▸ **Listed records**:
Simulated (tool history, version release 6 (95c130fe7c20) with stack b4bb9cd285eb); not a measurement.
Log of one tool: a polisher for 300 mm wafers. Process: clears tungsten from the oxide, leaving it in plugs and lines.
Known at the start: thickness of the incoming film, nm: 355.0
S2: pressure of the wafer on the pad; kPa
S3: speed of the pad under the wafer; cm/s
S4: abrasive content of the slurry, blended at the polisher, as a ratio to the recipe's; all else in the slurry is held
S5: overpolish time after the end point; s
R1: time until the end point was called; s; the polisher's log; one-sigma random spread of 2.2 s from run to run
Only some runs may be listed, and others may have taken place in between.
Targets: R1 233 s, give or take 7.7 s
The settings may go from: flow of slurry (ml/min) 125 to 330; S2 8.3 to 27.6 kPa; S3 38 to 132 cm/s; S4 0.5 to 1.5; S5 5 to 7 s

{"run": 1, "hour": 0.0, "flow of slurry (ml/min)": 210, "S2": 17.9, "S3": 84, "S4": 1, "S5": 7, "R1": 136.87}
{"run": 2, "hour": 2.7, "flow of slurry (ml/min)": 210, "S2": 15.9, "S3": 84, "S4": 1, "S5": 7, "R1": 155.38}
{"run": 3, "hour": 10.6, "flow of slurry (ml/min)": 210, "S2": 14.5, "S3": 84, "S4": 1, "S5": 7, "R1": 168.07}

▸ **Action item**: Your answer should be exactly the lines of the data above, from the first through the line containing "Targets: R1 233 s, give or take 7.7 s".

▸ **Response**:
Simulated (tool history, version release 6 (95c130fe7c20) with stack b4bb9cd285eb); not a measurement.
Log of one tool: a polisher for 300 mm wafers. Process: clears tungsten from the oxide, leaving it in plugs and lines.
Known at the start: thickness of the incoming film, nm: 355.0
S2: pressure of the wafer on the pad; kPa
S3: speed of the pad under the wafer; cm/s
S4: abrasive content of the slurry, blended at the polisher, as a ratio to the recipe's; all else in the slurry is held
S5: overpolish time after the end point; s
R1: time until the end point was called; s; the polisher's log; one-sigma random spread of 2.2 s from run to run
Only some runs may be listed, and others may have taken place in between.
Targets: R1 233 s, give or take 7.7 s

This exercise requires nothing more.